(Beginning of Supplied material)
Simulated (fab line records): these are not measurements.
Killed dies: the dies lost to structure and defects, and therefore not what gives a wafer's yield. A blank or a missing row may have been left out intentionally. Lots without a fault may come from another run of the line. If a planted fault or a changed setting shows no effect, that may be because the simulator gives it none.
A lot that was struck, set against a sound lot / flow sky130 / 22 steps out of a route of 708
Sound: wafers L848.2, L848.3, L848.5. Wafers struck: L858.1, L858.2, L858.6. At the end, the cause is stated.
(End of Supplied material)

Brief: Please repeat each line above exactly.

Expected answer:
Simulated (fab line records): these are not measurements.
Killed dies: the dies lost to structure and defects, and therefore not what gives a wafer's yield. A blank or a missing row may have been left out intentionally. Lots without a fault may come from another run of the line. If a planted fault or a changed setting shows no effect, that may be because the simulator gives it none.
A lot that was struck, set against a sound lot / flow sky130 / 22 steps out of a route of 708
Sound: wafers L848.2, L848.3, L848.5. Wafers struck: L858.1, L858.2, L858.6. At the end, the cause is stated.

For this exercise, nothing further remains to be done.